Supplied data:

▬▬▬

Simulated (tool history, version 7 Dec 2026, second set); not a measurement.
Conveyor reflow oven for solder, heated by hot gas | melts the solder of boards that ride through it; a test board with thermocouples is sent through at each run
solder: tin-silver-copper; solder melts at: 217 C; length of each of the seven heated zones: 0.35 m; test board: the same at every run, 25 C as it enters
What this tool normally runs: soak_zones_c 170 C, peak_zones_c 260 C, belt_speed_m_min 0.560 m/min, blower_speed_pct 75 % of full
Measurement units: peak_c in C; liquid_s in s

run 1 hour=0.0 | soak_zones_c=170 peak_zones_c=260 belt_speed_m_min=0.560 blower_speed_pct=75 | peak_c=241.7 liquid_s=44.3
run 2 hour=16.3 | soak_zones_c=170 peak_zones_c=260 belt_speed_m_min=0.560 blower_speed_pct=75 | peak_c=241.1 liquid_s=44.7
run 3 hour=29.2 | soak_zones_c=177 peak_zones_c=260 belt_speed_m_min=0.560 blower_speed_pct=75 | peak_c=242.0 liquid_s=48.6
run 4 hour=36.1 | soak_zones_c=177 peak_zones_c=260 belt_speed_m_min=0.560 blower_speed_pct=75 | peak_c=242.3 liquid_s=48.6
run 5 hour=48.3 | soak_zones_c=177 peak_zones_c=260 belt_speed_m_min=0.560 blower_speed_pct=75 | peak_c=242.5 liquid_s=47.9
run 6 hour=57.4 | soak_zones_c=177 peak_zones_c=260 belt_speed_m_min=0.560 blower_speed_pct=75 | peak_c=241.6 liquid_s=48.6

▬▬▬

Exercise: Reproduce the material above without altering a single character.

Response box:
Simulated (tool history, version 7 Dec 2026, second set); not a measurement.
Conveyor reflow oven for solder, heated by hot gas | melts the solder of boards that ride through it; a test board with thermocouples is sent through at each run
solder: tin-silver-copper; solder melts at: 217 C; length of each of the seven heated zones: 0.35 m; test board: the same at every run, 25 C as it enters
What this tool normally runs: soak_zones_c 170 C, peak_zones_c 260 C, belt_speed_m_min 0.560 m/min, blower_speed_pct 75 % of full
Measurement units: peak_c in C; liquid_s in s

run 1 hour=0.0 | soak_zones_c=170 peak_zones_c=260 belt_speed_m_min=0.560 blower_speed_pct=75 | peak_c=241.7 liquid_s=44.3
run 2 hour=16.3 | soak_zones_c=170 peak_zones_c=260 belt_speed_m_min=0.560 blower_speed_pct=75 | peak_c=241.1 liquid_s=44.7
run 3 hour=29.2 | soak_zones_c=177 peak_zones_c=260 belt_speed_m_min=0.560 blower_speed_pct=75 | peak_c=242.0 liquid_s=48.6
run 4 hour=36.1 | soak_zones_c=177 peak_zones_c=260 belt_speed_m_min=0.560 blower_speed_pct=75 | peak_c=242.3 liquid_s=48.6
run 5 hour=48.3 | soak_zones_c=177 peak_zones_c=260 belt_speed_m_min=0.560 blower_speed_pct=75 | peak_c=242.5 liquid_s=47.9
run 6 hour=57.4 | soak_zones_c=177 peak_zones_c=260 belt_speed_m_min=0.560 blower_speed_pct=75 | peak_c=241.6 liquid_s=48.6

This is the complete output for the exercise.